╭─ Given entries
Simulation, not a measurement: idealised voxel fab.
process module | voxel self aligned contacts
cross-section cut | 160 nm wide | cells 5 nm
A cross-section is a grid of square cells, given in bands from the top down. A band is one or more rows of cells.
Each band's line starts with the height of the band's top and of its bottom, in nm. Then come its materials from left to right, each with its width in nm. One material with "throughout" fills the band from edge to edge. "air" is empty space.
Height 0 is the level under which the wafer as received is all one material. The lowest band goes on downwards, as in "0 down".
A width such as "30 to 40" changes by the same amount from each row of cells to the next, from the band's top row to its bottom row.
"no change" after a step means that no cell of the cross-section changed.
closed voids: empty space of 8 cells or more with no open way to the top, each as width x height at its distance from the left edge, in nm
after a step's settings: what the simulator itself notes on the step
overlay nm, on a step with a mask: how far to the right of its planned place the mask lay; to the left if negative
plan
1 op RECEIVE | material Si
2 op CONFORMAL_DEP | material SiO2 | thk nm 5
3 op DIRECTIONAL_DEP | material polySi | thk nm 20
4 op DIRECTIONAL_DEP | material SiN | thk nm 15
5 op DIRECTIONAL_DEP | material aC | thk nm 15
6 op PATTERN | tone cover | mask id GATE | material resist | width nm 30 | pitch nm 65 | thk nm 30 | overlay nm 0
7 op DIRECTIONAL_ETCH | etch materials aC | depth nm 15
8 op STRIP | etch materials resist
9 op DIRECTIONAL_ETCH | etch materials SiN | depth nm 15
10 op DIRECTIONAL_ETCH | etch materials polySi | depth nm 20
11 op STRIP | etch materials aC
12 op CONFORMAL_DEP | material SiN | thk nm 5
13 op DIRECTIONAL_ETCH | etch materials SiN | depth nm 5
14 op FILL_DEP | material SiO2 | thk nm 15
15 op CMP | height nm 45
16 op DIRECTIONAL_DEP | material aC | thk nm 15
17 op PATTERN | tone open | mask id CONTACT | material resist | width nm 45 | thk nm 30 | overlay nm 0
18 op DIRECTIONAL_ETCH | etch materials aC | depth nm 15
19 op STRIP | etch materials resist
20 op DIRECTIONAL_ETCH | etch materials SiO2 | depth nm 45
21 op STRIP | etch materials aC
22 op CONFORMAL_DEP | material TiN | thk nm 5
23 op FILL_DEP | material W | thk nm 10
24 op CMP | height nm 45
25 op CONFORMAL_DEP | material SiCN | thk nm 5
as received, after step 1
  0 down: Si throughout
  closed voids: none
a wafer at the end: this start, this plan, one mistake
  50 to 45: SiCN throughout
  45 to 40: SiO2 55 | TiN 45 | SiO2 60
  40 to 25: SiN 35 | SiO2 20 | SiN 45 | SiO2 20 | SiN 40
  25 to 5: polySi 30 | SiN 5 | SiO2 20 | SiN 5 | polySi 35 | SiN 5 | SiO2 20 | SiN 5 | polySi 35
╰─

Up to and including the line that contains "cross-section cut | 160 nm wide | cells 5 nm", restate word for word every line of the entries, starting from the first.

▶ Exercise output:
Simulation, not a measurement: idealised voxel fab.
process module | voxel self aligned contacts
cross-section cut | 160 nm wide | cells 5 nm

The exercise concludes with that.